- _MATERIAL SHOWN_:
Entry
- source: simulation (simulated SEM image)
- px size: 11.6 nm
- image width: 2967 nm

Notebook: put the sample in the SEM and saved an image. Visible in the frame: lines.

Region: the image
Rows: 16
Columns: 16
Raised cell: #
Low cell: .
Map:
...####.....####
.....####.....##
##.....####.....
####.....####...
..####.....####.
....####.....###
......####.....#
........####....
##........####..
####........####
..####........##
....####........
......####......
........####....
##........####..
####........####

- _ACTIVITY_: The expected output is the complete data, repeated exactly.

- _ANSWER AREA_:
Entry
- source: simulation (simulated SEM image)
- px size: 11.6 nm
- image width: 2967 nm

Notebook: put the sample in the SEM and saved an image. Visible in the frame: lines.

Region: the image
Rows: 16
Columns: 16
Raised cell: #
Low cell: .
Map:
...####.....####
.....####.....##
##.....####.....
####.....####...
..####.....####.
....####.....###
......####.....#
........####....
##........####..
####........####
..####........##
....####........
......####......
........####....
##........####..
####........####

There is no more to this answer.